### ASSIGNMENT
Word for word, copy each record that comes after this.

### DATA EXTRACTS
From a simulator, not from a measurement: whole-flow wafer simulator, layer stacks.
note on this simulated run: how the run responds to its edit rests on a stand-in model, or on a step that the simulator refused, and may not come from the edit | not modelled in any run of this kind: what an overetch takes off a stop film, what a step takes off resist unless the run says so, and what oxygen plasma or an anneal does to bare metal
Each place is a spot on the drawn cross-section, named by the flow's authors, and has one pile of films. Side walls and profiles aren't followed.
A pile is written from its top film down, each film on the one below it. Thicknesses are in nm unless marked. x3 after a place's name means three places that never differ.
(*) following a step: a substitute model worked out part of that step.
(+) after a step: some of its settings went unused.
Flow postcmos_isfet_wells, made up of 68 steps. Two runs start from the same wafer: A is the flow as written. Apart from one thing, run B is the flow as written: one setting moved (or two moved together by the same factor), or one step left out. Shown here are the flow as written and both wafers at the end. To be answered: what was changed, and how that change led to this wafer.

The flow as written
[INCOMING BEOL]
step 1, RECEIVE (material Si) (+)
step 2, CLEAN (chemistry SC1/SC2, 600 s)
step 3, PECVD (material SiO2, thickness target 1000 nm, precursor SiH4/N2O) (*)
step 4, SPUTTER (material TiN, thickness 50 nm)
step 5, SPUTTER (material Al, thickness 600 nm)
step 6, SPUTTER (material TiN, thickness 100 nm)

### WORKED SOLUTION
From a simulator, not from a measurement: whole-flow wafer simulator, layer stacks.
note on this simulated run: how the run responds to its edit rests on a stand-in model, or on a step that the simulator refused, and may not come from the edit | not modelled in any run of this kind: what an overetch takes off a stop film, what a step takes off resist unless the run says so, and what oxygen plasma or an anneal does to bare metal
Each place is a spot on the drawn cross-section, named by the flow's authors, and has one pile of films. Side walls and profiles aren't followed.
A pile is written from its top film down, each film on the one below it. Thicknesses are in nm unless marked. x3 after a place's name means three places that never differ.
(*) following a step: a substitute model worked out part of that step.
(+) after a step: some of its settings went unused.
Flow postcmos_isfet_wells, made up of 68 steps. Two runs start from the same wafer: A is the flow as written. Apart from one thing, run B is the flow as written: one setting moved (or two moved together by the same factor), or one step left out. Shown here are the flow as written and both wafers at the end. To be answered: what was changed, and how that change led to this wafer.

The flow as written
[INCOMING BEOL]
step 1, RECEIVE (material Si) (+)
step 2, CLEAN (chemistry SC1/SC2, 600 s)
step 3, PECVD (material SiO2, thickness target 1000 nm, precursor SiH4/N2O) (*)
step 4, SPUTTER (material TiN, thickness 50 nm)
step 5, SPUTTER (material Al, thickness 600 nm)
step 6, SPUTTER (material TiN, thickness 100 nm)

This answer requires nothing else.